> _ACTION ITEM_
Without altering a single character, set down all of the data below.

> _DATASET CONTENT_
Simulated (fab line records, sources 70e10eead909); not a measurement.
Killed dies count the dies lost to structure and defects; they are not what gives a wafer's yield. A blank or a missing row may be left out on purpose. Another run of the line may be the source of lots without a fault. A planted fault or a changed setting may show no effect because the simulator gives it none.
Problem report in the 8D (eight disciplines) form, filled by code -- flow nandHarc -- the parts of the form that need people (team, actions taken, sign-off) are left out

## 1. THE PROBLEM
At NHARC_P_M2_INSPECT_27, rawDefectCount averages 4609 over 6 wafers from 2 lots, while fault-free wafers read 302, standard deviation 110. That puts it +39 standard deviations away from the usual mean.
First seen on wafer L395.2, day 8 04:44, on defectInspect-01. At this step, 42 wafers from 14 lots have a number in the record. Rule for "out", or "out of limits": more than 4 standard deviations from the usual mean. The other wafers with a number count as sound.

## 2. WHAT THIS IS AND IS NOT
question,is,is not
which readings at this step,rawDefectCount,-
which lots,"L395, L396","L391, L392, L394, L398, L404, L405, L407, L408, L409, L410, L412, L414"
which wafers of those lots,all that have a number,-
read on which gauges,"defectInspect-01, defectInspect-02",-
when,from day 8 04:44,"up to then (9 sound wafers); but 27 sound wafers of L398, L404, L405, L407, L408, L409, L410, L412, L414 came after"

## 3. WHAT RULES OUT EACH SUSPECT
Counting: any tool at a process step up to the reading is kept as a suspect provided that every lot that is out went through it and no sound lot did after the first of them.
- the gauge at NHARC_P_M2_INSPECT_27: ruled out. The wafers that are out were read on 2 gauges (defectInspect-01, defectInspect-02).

> _WRITTEN SOLUTION_
Simulated (fab line records, sources 70e10eead909); not a measurement.
Killed dies count the dies lost to structure and defects; they are not what gives a wafer's yield. A blank or a missing row may be left out on purpose. Another run of the line may be the source of lots without a fault. A planted fault or a changed setting may show no effect because the simulator gives it none.
Problem report in the 8D (eight disciplines) form, filled by code -- flow nandHarc -- the parts of the form that need people (team, actions taken, sign-off) are left out

## 1. THE PROBLEM
At NHARC_P_M2_INSPECT_27, rawDefectCount averages 4609 over 6 wafers from 2 lots, while fault-free wafers read 302, standard deviation 110. That puts it +39 standard deviations away from the usual mean.
First seen on wafer L395.2, day 8 04:44, on defectInspect-01. At this step, 42 wafers from 14 lots have a number in the record. Rule for "out", or "out of limits": more than 4 standard deviations from the usual mean. The other wafers with a number count as sound.

## 2. WHAT THIS IS AND IS NOT
question,is,is not
which readings at this step,rawDefectCount,-
which lots,"L395, L396","L391, L392, L394, L398, L404, L405, L407, L408, L409, L410, L412, L414"
which wafers of those lots,all that have a number,-
read on which gauges,"defectInspect-01, defectInspect-02",-
when,from day 8 04:44,"up to then (9 sound wafers); but 27 sound wafers of L398, L404, L405, L407, L408, L409, L410, L412, L414 came after"

## 3. WHAT RULES OUT EACH SUSPECT
Counting: any tool at a process step up to the reading is kept as a suspect provided that every lot that is out went through it and no sound lot did after the first of them.
- the gauge at NHARC_P_M2_INSPECT_27: ruled out. The wafers that are out were read on 2 gauges (defectInspect-01, defectInspect-02).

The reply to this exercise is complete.